*** DATASET ENTRIES ***

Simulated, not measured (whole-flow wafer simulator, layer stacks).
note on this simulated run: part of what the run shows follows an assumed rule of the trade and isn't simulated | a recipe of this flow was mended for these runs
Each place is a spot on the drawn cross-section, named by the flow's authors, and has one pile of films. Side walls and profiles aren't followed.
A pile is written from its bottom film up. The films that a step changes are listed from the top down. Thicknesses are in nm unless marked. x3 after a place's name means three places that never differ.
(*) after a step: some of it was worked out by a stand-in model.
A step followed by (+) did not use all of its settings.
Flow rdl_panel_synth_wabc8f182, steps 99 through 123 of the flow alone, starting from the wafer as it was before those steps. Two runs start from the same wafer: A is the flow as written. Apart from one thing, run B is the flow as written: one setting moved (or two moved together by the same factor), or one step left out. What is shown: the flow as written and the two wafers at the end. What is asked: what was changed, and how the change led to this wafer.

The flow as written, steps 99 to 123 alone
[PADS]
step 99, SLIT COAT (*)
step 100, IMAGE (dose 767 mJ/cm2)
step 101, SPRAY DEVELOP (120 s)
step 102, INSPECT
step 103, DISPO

*** End of DATASET ENTRIES ***

Give back all the records above exactly. Keep every word.

:: TASK ANSWER ::
Simulated, not measured (whole-flow wafer simulator, layer stacks).
note on this simulated run: part of what the run shows follows an assumed rule of the trade and isn't simulated | a recipe of this flow was mended for these runs
Each place is a spot on the drawn cross-section, named by the flow's authors, and has one pile of films. Side walls and profiles aren't followed.
A pile is written from its bottom film up. The films that a step changes are listed from the top down. Thicknesses are in nm unless marked. x3 after a place's name means three places that never differ.
(*) after a step: some of it was worked out by a stand-in model.
A step followed by (+) did not use all of its settings.
Flow rdl_panel_synth_wabc8f182, steps 99 through 123 of the flow alone, starting from the wafer as it was before those steps. Two runs start from the same wafer: A is the flow as written. Apart from one thing, run B is the flow as written: one setting moved (or two moved together by the same factor), or one step left out. What is shown: the flow as written and the two wafers at the end. What is asked: what was changed, and how the change led to this wafer.

The flow as written, steps 99 to 123 alone
[PADS]
step 99, SLIT COAT (*)
step 100, IMAGE (dose 767 mJ/cm2)
step 101, SPRAY DEVELOP (120 s)
step 102, INSPECT
step 103, DISPO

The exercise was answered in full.